> _Input data_:
══════════
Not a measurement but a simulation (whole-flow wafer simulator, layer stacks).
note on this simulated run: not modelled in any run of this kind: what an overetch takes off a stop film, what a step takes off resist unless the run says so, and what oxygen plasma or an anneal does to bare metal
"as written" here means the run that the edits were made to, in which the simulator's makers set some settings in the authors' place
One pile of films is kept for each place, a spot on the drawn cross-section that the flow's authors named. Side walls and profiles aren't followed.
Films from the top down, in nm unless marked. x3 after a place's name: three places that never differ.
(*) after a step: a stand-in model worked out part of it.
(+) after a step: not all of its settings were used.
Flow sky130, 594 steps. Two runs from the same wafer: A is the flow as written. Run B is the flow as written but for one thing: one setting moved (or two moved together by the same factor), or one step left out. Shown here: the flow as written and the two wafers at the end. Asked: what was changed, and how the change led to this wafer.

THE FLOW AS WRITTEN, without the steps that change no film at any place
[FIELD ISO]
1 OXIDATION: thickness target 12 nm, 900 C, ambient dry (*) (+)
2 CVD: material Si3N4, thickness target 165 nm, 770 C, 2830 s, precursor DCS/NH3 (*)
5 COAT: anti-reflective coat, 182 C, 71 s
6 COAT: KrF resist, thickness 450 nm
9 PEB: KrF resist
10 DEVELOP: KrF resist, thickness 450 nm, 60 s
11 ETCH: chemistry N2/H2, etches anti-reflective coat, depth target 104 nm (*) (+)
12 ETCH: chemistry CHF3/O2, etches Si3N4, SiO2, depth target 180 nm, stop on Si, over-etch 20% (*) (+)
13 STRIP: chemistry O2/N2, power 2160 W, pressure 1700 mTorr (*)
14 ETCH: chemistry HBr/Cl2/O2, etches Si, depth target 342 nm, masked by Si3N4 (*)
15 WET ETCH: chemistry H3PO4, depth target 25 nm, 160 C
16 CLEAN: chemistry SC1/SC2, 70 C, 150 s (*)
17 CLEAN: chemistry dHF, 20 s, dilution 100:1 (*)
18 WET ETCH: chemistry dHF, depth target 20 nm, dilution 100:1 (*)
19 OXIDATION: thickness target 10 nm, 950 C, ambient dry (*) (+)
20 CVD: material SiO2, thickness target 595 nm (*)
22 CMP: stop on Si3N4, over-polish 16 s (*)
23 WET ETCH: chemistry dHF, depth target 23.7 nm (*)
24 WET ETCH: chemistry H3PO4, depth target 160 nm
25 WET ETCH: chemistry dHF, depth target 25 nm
══════════

> _Task item_:
With the line holding "THE FLOW AS WRITTEN, without" as the first and the line holding "19 OXIDATION: thickness" as the last, set down that range of the entries above exactly, and nothing else.

> _Exercise response_:
THE FLOW AS WRITTEN, without the steps that change no film at any place
[FIELD ISO]
1 OXIDATION: thickness target 12 nm, 900 C, ambient dry (*) (+)
2 CVD: material Si3N4, thickness target 165 nm, 770 C, 2830 s, precursor DCS/NH3 (*)
5 COAT: anti-reflective coat, 182 C, 71 s
6 COAT: KrF resist, thickness 450 nm
9 PEB: KrF resist
10 DEVELOP: KrF resist, thickness 450 nm, 60 s
11 ETCH: chemistry N2/H2, etches anti-reflective coat, depth target 104 nm (*) (+)
12 ETCH: chemistry CHF3/O2, etches Si3N4, SiO2, depth target 180 nm, stop on Si, over-etch 20% (*) (+)
13 STRIP: chemistry O2/N2, power 2160 W, pressure 1700 mTorr (*)
14 ETCH: chemistry HBr/Cl2/O2, etches Si, depth target 342 nm, masked by Si3N4 (*)
15 WET ETCH: chemistry H3PO4, depth target 25 nm, 160 C
16 CLEAN: chemistry SC1/SC2, 70 C, 150 s (*)
17 CLEAN: chemistry dHF, 20 s, dilution 100:1 (*)
18 WET ETCH: chemistry dHF, depth target 20 nm, dilution 100:1 (*)
19 OXIDATION: thickness target 10 nm, 950 C, ambient dry (*) (+)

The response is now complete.